RECORDS PROVIDED:
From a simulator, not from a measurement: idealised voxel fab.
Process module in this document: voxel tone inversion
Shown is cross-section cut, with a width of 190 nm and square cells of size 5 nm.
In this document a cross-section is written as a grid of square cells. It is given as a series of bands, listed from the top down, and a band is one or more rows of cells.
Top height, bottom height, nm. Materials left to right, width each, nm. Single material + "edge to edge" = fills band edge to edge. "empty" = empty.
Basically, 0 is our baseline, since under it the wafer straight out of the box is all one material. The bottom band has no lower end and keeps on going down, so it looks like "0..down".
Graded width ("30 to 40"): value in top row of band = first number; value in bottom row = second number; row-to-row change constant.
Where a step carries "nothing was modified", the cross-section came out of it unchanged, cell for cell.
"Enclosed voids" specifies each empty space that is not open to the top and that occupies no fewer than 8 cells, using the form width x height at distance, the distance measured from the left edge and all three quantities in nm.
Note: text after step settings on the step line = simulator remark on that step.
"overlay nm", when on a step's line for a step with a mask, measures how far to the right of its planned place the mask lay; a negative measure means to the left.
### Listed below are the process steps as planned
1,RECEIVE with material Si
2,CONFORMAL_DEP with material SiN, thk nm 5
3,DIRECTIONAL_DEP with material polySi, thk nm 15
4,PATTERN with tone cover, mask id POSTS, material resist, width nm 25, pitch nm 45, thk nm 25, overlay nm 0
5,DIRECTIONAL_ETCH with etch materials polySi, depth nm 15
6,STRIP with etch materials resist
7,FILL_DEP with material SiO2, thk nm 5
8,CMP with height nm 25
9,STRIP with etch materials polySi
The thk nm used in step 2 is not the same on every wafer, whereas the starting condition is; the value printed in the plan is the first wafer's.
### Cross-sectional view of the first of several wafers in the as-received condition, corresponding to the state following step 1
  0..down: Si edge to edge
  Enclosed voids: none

WORK ITEM: Set down, word for word, each line from the top of the records above through the line with "Top height, bottom".

RESULT:
From a simulator, not from a measurement: idealised voxel fab.
Process module in this document: voxel tone inversion
Shown is cross-section cut, with a width of 190 nm and square cells of size 5 nm.
In this document a cross-section is written as a grid of square cells. It is given as a series of bands, listed from the top down, and a band is one or more rows of cells.
Top height, bottom height, nm. Materials left to right, width each, nm. Single material + "edge to edge" = fills band edge to edge. "empty" = empty.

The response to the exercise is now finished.